= = =
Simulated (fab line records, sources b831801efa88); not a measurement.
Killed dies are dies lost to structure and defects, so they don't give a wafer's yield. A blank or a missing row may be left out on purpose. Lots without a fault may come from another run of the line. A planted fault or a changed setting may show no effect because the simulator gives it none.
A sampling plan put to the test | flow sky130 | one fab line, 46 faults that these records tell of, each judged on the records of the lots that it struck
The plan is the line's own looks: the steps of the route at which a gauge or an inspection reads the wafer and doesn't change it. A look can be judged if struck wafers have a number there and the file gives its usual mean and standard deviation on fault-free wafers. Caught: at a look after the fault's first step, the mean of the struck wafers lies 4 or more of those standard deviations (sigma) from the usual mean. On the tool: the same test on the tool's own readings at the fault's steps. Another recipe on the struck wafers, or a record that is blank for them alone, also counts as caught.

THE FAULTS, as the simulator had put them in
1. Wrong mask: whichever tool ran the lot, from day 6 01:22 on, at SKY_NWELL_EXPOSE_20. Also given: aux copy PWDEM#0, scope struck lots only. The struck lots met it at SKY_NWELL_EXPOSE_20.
= = =

Copy out the entries. Leave every line exactly as it is.

**Task output:**
Simulated (fab line records, sources b831801efa88); not a measurement.
Killed dies are dies lost to structure and defects, so they don't give a wafer's yield. A blank or a missing row may be left out on purpose. Lots without a fault may come from another run of the line. A planted fault or a changed setting may show no effect because the simulator gives it none.
A sampling plan put to the test | flow sky130 | one fab line, 46 faults that these records tell of, each judged on the records of the lots that it struck
The plan is the line's own looks: the steps of the route at which a gauge or an inspection reads the wafer and doesn't change it. A look can be judged if struck wafers have a number there and the file gives its usual mean and standard deviation on fault-free wafers. Caught: at a look after the fault's first step, the mean of the struck wafers lies 4 or more of those standard deviations (sigma) from the usual mean. On the tool: the same test on the tool's own readings at the fault's steps. Another recipe on the struck wafers, or a record that is blank for them alone, also counts as caught.

THE FAULTS, as the simulator had put them in
1. Wrong mask: whichever tool ran the lot, from day 6 01:22 on, at SKY_NWELL_EXPOSE_20. Also given: aux copy PWDEM#0, scope struck lots only. The struck lots met it at SKY_NWELL_EXPOSE_20.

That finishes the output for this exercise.